---+---
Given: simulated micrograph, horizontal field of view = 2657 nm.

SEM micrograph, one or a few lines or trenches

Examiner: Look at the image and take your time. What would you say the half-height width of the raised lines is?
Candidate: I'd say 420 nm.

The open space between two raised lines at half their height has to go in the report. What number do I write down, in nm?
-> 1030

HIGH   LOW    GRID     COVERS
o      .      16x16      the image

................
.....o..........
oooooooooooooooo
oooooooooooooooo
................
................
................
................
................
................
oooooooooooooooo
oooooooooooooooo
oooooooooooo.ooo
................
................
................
---+---

WORK INSTRUCTION
Word for word, set down the lines from the beginning of the records through the line that holds "Candidate: I'd say 420 nm.". Leave out the rest.

TASK OUTPUT
Given: simulated micrograph, horizontal field of view = 2657 nm.

SEM micrograph, one or a few lines or trenches

Examiner: Look at the image and take your time. What would you say the half-height width of the raised lines is?
Candidate: I'd say 420 nm.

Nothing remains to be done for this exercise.